- Requirement
A word-for-word transcription of all the data is required.

- Entries shown
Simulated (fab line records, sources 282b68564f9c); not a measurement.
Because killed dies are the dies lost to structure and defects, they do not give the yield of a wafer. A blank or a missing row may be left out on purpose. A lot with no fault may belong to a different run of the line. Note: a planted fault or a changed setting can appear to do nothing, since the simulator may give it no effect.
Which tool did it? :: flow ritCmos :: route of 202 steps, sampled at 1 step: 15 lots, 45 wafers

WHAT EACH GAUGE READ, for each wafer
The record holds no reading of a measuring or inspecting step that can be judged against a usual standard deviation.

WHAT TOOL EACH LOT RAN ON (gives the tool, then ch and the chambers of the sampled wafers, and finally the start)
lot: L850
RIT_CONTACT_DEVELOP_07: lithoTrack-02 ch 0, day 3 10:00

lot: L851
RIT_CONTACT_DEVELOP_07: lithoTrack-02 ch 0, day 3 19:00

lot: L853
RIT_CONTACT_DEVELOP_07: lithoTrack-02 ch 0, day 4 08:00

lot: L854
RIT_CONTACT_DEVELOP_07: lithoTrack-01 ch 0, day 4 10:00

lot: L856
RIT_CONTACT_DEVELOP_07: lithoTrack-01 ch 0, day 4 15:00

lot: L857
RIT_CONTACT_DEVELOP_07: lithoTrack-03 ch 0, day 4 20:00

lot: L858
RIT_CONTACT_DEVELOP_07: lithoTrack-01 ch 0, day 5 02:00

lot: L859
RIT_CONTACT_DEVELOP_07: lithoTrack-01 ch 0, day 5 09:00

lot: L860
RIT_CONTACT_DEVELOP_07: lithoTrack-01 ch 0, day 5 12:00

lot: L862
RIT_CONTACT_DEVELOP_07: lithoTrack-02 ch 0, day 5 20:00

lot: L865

- Exercise answer
Simulated (fab line records, sources 282b68564f9c); not a measurement.
Because killed dies are the dies lost to structure and defects, they do not give the yield of a wafer. A blank or a missing row may be left out on purpose. A lot with no fault may belong to a different run of the line. Note: a planted fault or a changed setting can appear to do nothing, since the simulator may give it no effect.
Which tool did it? :: flow ritCmos :: route of 202 steps, sampled at 1 step: 15 lots, 45 wafers

WHAT EACH GAUGE READ, for each wafer
The record holds no reading of a measuring or inspecting step that can be judged against a usual standard deviation.

WHAT TOOL EACH LOT RAN ON (gives the tool, then ch and the chambers of the sampled wafers, and finally the start)
lot: L850
RIT_CONTACT_DEVELOP_07: lithoTrack-02 ch 0, day 3 10:00

lot: L851
RIT_CONTACT_DEVELOP_07: lithoTrack-02 ch 0, day 3 19:00

lot: L853
RIT_CONTACT_DEVELOP_07: lithoTrack-02 ch 0, day 4 08:00

lot: L854
RIT_CONTACT_DEVELOP_07: lithoTrack-01 ch 0, day 4 10:00

lot: L856
RIT_CONTACT_DEVELOP_07: lithoTrack-01 ch 0, day 4 15:00

lot: L857
RIT_CONTACT_DEVELOP_07: lithoTrack-03 ch 0, day 4 20:00

lot: L858
RIT_CONTACT_DEVELOP_07: lithoTrack-01 ch 0, day 5 02:00

lot: L859
RIT_CONTACT_DEVELOP_07: lithoTrack-01 ch 0, day 5 09:00

lot: L860
RIT_CONTACT_DEVELOP_07: lithoTrack-01 ch 0, day 5 12:00

lot: L862
RIT_CONTACT_DEVELOP_07: lithoTrack-02 ch 0, day 5 20:00

lot: L865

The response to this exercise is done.